[Supplied entries Boundary: Start]

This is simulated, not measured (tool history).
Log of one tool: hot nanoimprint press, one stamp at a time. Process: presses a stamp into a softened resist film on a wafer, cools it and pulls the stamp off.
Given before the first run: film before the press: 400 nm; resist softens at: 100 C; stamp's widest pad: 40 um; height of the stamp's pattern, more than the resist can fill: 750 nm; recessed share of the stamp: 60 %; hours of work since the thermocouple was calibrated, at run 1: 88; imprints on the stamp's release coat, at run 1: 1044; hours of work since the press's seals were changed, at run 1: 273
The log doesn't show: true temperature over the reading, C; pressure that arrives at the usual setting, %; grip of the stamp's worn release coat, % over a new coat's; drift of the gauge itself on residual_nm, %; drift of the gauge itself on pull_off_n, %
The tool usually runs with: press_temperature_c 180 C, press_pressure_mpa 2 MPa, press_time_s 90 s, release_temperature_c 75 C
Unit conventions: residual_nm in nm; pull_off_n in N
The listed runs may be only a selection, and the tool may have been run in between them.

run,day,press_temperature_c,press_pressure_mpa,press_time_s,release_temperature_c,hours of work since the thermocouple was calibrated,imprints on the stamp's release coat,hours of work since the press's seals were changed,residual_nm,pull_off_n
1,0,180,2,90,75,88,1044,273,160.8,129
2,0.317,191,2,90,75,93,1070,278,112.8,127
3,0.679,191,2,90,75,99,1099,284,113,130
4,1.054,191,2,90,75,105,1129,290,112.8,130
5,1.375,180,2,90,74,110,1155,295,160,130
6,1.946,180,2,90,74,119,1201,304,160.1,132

[Supplied entries Boundary: End]

**Exercise**
All of the material above needs to be retyped word for word.

**Written solution**
This is simulated, not measured (tool history).
Log of one tool: hot nanoimprint press, one stamp at a time. Process: presses a stamp into a softened resist film on a wafer, cools it and pulls the stamp off.
Given before the first run: film before the press: 400 nm; resist softens at: 100 C; stamp's widest pad: 40 um; height of the stamp's pattern, more than the resist can fill: 750 nm; recessed share of the stamp: 60 %; hours of work since the thermocouple was calibrated, at run 1: 88; imprints on the stamp's release coat, at run 1: 1044; hours of work since the press's seals were changed, at run 1: 273
The log doesn't show: true temperature over the reading, C; pressure that arrives at the usual setting, %; grip of the stamp's worn release coat, % over a new coat's; drift of the gauge itself on residual_nm, %; drift of the gauge itself on pull_off_n, %
The tool usually runs with: press_temperature_c 180 C, press_pressure_mpa 2 MPa, press_time_s 90 s, release_temperature_c 75 C
Unit conventions: residual_nm in nm; pull_off_n in N
The listed runs may be only a selection, and the tool may have been run in between them.

run,day,press_temperature_c,press_pressure_mpa,press_time_s,release_temperature_c,hours of work since the thermocouple was calibrated,imprints on the stamp's release coat,hours of work since the press's seals were changed,residual_nm,pull_off_n
1,0,180,2,90,75,88,1044,273,160.8,129
2,0.317,191,2,90,75,93,1070,278,112.8,127
3,0.679,191,2,90,75,99,1099,284,113,130
4,1.054,191,2,90,75,105,1129,290,112.8,130
5,1.375,180,2,90,74,110,1155,295,160,130
6,1.946,180,2,90,74,119,1201,304,160.1,132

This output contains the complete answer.